Exercise data:
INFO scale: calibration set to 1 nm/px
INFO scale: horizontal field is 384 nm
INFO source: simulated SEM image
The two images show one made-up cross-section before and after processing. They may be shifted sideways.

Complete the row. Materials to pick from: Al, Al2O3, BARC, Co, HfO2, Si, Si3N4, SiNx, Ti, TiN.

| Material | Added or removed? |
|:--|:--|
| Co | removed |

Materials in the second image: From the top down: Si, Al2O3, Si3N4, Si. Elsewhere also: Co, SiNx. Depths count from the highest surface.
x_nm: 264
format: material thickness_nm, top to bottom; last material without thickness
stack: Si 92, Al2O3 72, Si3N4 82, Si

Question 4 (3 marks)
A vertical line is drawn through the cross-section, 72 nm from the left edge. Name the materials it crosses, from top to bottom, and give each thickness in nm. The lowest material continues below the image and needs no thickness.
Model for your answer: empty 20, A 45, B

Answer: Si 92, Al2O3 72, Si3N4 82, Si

Required action: Restate the material word for word, but only from its first line through the line containing "Complete the row.".

Task output:
INFO scale: calibration set to 1 nm/px
INFO scale: horizontal field is 384 nm
INFO source: simulated SEM image
The two images show one made-up cross-section before and after processing. They may be shifted sideways.

Complete the row. Materials to pick from: Al, Al2O3, BARC, Co, HfO2, Si, Si3N4, SiNx, Ti, TiN.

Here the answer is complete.